Two lines mark the range in the entries below: the one holding "The wafer ahead" and the one holding "10 / SiNx 16.9". Set down those two and all lines between them, exactly.

+++ DATA
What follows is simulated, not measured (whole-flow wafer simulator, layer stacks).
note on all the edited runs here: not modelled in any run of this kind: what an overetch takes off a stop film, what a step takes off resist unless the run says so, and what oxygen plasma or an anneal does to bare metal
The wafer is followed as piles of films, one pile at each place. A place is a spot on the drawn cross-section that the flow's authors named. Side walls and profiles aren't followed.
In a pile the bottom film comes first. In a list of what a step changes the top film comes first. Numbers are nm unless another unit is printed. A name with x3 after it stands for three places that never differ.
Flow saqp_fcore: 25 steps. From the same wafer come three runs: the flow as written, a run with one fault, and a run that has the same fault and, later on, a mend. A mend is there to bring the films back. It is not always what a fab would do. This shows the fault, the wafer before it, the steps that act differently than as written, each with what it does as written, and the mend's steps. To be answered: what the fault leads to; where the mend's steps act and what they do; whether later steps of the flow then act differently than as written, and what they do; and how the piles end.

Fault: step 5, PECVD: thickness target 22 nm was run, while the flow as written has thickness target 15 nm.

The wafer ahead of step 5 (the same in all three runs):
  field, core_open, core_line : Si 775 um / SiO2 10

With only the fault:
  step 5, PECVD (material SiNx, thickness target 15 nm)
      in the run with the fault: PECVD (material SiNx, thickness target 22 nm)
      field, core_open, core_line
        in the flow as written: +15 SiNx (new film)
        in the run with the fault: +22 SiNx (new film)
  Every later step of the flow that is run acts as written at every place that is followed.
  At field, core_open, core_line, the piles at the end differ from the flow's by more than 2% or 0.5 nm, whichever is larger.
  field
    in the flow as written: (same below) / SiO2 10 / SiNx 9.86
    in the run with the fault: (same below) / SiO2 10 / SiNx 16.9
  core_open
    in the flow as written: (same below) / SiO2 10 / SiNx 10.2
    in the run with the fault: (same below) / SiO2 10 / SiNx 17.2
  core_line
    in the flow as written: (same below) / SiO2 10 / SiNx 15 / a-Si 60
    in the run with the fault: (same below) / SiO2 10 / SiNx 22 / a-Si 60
++++++

## YOUR SOLUTION
The wafer ahead of step 5 (the same in all three runs):
  field, core_open, core_line : Si 775 um / SiO2 10

With only the fault:
  step 5, PECVD (material SiNx, thickness target 15 nm)
      in the run with the fault: PECVD (material SiNx, thickness target 22 nm)
      field, core_open, core_line
        in the flow as written: +15 SiNx (new film)
        in the run with the fault: +22 SiNx (new film)
  Every later step of the flow that is run acts as written at every place that is followed.
  At field, core_open, core_line, the piles at the end differ from the flow's by more than 2% or 0.5 nm, whichever is larger.
  field
    in the flow as written: (same below) / SiO2 10 / SiNx 9.86
    in the run with the fault: (same below) / SiO2 10 / SiNx 16.9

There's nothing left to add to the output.